::: DATA FOR ANALYSIS

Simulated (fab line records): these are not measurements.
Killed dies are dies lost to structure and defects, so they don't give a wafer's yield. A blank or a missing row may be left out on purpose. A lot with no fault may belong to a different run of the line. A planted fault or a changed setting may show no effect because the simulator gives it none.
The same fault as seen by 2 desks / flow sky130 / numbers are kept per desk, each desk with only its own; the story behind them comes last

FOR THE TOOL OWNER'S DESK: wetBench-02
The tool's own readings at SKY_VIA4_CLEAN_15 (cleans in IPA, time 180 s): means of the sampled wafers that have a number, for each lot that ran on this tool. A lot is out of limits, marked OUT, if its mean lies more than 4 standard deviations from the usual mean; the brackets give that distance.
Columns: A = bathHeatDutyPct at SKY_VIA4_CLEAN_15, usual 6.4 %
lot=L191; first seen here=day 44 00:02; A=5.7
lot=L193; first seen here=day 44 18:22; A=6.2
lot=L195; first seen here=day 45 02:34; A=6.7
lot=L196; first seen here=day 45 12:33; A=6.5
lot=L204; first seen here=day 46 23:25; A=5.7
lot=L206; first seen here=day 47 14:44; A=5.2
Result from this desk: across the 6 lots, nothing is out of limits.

::::::

*WORK REQUEST:* Return an exact copy of the listing.

*EXERCISE RESPONSE:*
Simulated (fab line records): these are not measurements.
Killed dies are dies lost to structure and defects, so they don't give a wafer's yield. A blank or a missing row may be left out on purpose. A lot with no fault may belong to a different run of the line. A planted fault or a changed setting may show no effect because the simulator gives it none.
The same fault as seen by 2 desks / flow sky130 / numbers are kept per desk, each desk with only its own; the story behind them comes last

FOR THE TOOL OWNER'S DESK: wetBench-02
The tool's own readings at SKY_VIA4_CLEAN_15 (cleans in IPA, time 180 s): means of the sampled wafers that have a number, for each lot that ran on this tool. A lot is out of limits, marked OUT, if its mean lies more than 4 standard deviations from the usual mean; the brackets give that distance.
Columns: A = bathHeatDutyPct at SKY_VIA4_CLEAN_15, usual 6.4 %
lot=L191; first seen here=day 44 00:02; A=5.7
lot=L193; first seen here=day 44 18:22; A=6.2
lot=L195; first seen here=day 45 02:34; A=6.7
lot=L196; first seen here=day 45 12:33; A=6.5
lot=L204; first seen here=day 46 23:25; A=5.7
lot=L206; first seen here=day 47 14:44; A=5.2
Result from this desk: across the 6 lots, nothing is out of limits.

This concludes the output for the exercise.